- Given information -
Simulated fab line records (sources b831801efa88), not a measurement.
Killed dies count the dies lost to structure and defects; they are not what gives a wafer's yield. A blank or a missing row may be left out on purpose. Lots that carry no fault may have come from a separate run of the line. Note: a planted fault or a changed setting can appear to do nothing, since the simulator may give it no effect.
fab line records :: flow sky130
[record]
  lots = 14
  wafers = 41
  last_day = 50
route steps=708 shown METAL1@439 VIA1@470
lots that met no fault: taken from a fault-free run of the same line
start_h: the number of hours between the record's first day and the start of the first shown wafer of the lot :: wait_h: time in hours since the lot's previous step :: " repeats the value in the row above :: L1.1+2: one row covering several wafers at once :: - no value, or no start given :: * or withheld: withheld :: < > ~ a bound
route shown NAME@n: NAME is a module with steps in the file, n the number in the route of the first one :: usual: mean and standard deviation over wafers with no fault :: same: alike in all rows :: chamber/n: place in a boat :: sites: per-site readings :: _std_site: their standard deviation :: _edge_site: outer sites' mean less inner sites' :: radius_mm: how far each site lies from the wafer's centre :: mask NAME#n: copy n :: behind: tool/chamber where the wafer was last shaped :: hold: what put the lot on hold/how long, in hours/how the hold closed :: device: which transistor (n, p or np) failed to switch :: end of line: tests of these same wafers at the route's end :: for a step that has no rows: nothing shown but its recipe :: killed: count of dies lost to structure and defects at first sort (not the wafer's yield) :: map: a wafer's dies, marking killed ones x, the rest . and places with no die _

- Work task -
Only the lines from the first line of the material above through the line that contains "route steps=708 shown METAL1@439 VIA1@470" should be quoted, each one exactly.

- Task output -
Simulated fab line records (sources b831801efa88), not a measurement.
Killed dies count the dies lost to structure and defects; they are not what gives a wafer's yield. A blank or a missing row may be left out on purpose. Lots that carry no fault may have come from a separate run of the line. Note: a planted fault or a changed setting can appear to do nothing, since the simulator may give it no effect.
fab line records :: flow sky130
[record]
  lots = 14
  wafers = 41
  last_day = 50
route steps=708 shown METAL1@439 VIA1@470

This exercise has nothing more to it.